> DATA:
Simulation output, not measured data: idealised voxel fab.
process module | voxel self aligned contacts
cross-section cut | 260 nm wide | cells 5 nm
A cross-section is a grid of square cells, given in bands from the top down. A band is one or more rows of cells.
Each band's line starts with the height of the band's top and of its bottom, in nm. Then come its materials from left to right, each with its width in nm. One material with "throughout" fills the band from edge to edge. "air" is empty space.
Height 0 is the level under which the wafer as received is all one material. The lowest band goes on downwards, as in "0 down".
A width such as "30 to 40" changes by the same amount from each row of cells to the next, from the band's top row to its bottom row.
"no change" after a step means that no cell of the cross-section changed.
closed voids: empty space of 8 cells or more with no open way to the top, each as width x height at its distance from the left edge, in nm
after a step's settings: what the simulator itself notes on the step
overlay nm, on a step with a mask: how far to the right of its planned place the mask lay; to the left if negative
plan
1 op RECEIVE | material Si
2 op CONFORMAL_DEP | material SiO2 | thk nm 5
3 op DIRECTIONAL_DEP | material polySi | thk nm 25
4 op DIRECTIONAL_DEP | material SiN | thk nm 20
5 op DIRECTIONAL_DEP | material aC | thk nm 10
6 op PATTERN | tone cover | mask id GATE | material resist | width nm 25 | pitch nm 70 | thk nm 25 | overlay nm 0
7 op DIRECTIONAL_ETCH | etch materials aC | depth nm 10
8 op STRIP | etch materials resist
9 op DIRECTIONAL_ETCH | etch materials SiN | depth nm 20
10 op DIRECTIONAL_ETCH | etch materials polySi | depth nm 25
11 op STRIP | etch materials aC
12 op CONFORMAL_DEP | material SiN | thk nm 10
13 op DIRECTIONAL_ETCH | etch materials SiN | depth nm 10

> WORK INSTRUCTION:
Nothing in the records above may be left out when you repeat them exactly.

> TASK ANSWER:
Simulation output, not measured data: idealised voxel fab.
process module | voxel self aligned contacts
cross-section cut | 260 nm wide | cells 5 nm
A cross-section is a grid of square cells, given in bands from the top down. A band is one or more rows of cells.
Each band's line starts with the height of the band's top and of its bottom, in nm. Then come its materials from left to right, each with its width in nm. One material with "throughout" fills the band from edge to edge. "air" is empty space.
Height 0 is the level under which the wafer as received is all one material. The lowest band goes on downwards, as in "0 down".
A width such as "30 to 40" changes by the same amount from each row of cells to the next, from the band's top row to its bottom row.
"no change" after a step means that no cell of the cross-section changed.
closed voids: empty space of 8 cells or more with no open way to the top, each as width x height at its distance from the left edge, in nm
after a step's settings: what the simulator itself notes on the step
overlay nm, on a step with a mask: how far to the right of its planned place the mask lay; to the left if negative
plan
1 op RECEIVE | material Si
2 op CONFORMAL_DEP | material SiO2 | thk nm 5
3 op DIRECTIONAL_DEP | material polySi | thk nm 25
4 op DIRECTIONAL_DEP | material SiN | thk nm 20
5 op DIRECTIONAL_DEP | material aC | thk nm 10
6 op PATTERN | tone cover | mask id GATE | material resist | width nm 25 | pitch nm 70 | thk nm 25 | overlay nm 0
7 op DIRECTIONAL_ETCH | etch materials aC | depth nm 10
8 op STRIP | etch materials resist
9 op DIRECTIONAL_ETCH | etch materials SiN | depth nm 20
10 op DIRECTIONAL_ETCH | etch materials polySi | depth nm 25
11 op STRIP | etch materials aC
12 op CONFORMAL_DEP | material SiN | thk nm 10
13 op DIRECTIONAL_ETCH | etch materials SiN | depth nm 10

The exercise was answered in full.